(Action item)
Repeat the whole listing below exactly as it reads.

-------- Listed entries
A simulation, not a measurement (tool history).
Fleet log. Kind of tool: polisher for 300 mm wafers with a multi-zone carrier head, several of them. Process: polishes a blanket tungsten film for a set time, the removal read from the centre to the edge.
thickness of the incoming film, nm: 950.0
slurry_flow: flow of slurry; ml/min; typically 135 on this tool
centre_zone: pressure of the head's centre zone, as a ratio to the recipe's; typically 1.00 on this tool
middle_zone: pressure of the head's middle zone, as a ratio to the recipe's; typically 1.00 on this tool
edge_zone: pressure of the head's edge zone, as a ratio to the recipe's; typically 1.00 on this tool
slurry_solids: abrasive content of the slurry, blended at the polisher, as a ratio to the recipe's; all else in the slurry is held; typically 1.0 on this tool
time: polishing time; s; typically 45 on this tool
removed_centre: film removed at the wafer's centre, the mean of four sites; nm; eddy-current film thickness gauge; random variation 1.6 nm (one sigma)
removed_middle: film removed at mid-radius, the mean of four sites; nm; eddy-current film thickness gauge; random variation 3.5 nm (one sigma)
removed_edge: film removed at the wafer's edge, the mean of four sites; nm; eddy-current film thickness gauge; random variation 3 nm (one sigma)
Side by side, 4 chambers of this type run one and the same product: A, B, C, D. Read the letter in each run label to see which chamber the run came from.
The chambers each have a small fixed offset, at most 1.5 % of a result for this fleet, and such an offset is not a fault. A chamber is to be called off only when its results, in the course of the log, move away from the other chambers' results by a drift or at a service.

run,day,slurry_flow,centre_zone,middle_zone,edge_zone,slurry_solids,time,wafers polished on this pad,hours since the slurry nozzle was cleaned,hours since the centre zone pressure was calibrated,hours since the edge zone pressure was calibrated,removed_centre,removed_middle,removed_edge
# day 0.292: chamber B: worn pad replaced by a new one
----------------

(Answer area)
A simulation, not a measurement (tool history).
Fleet log. Kind of tool: polisher for 300 mm wafers with a multi-zone carrier head, several of them. Process: polishes a blanket tungsten film for a set time, the removal read from the centre to the edge.
thickness of the incoming film, nm: 950.0
slurry_flow: flow of slurry; ml/min; typically 135 on this tool
centre_zone: pressure of the head's centre zone, as a ratio to the recipe's; typically 1.00 on this tool
middle_zone: pressure of the head's middle zone, as a ratio to the recipe's; typically 1.00 on this tool
edge_zone: pressure of the head's edge zone, as a ratio to the recipe's; typically 1.00 on this tool
slurry_solids: abrasive content of the slurry, blended at the polisher, as a ratio to the recipe's; all else in the slurry is held; typically 1.0 on this tool
time: polishing time; s; typically 45 on this tool
removed_centre: film removed at the wafer's centre, the mean of four sites; nm; eddy-current film thickness gauge; random variation 1.6 nm (one sigma)
removed_middle: film removed at mid-radius, the mean of four sites; nm; eddy-current film thickness gauge; random variation 3.5 nm (one sigma)
removed_edge: film removed at the wafer's edge, the mean of four sites; nm; eddy-current film thickness gauge; random variation 3 nm (one sigma)
Side by side, 4 chambers of this type run one and the same product: A, B, C, D. Read the letter in each run label to see which chamber the run came from.
The chambers each have a small fixed offset, at most 1.5 % of a result for this fleet, and such an offset is not a fault. A chamber is to be called off only when its results, in the course of the log, move away from the other chambers' results by a drift or at a service.

run,day,slurry_flow,centre_zone,middle_zone,edge_zone,slurry_solids,time,wafers polished on this pad,hours since the slurry nozzle was cleaned,hours since the centre zone pressure was calibrated,hours since the edge zone pressure was calibrated,removed_centre,removed_middle,removed_edge
# day 0.292: chamber B: worn pad replaced by a new one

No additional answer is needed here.